*ACTIVITY*
Retype every record that follows, character for character.

-----

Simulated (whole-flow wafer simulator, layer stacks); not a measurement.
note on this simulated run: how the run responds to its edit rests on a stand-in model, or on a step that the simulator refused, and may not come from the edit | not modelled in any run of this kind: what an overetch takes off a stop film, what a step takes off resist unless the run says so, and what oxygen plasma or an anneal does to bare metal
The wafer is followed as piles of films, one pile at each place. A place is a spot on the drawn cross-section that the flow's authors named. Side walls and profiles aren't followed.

-----

*ANSWER SPACE*
Simulated (whole-flow wafer simulator, layer stacks); not a measurement.
note on this simulated run: how the run responds to its edit rests on a stand-in model, or on a step that the simulator refused, and may not come from the edit | not modelled in any run of this kind: what an overetch takes off a stop film, what a step takes off resist unless the run says so, and what oxygen plasma or an anneal does to bare metal
The wafer is followed as piles of films, one pile at each place. A place is a spot on the drawn cross-section that the flow's authors named. Side walls and profiles aren't followed.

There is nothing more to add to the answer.